━━━━━━

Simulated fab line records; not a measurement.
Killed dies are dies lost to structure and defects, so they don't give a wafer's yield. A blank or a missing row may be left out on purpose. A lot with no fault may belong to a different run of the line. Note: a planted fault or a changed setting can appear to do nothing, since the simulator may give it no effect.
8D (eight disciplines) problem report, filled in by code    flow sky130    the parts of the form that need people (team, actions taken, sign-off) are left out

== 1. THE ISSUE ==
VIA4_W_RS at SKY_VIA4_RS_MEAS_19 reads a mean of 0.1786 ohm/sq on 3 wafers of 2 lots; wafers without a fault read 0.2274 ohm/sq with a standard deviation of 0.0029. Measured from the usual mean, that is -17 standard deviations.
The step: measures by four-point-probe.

━━━━━━

[WORK REQUEST]:
Would you output the material above once more, exactly as given?

[ANSWER SPACE]:
Simulated fab line records; not a measurement.
Killed dies are dies lost to structure and defects, so they don't give a wafer's yield. A blank or a missing row may be left out on purpose. A lot with no fault may belong to a different run of the line. Note: a planted fault or a changed setting can appear to do nothing, since the simulator may give it no effect.
8D (eight disciplines) problem report, filled in by code    flow sky130    the parts of the form that need people (team, actions taken, sign-off) are left out

== 1. THE ISSUE ==
VIA4_W_RS at SKY_VIA4_RS_MEAS_19 reads a mean of 0.1786 ohm/sq on 3 wafers of 2 lots; wafers without a fault read 0.2274 ohm/sq with a standard deviation of 0.0029. Measured from the usual mean, that is -17 standard deviations.
The step: measures by four-point-probe.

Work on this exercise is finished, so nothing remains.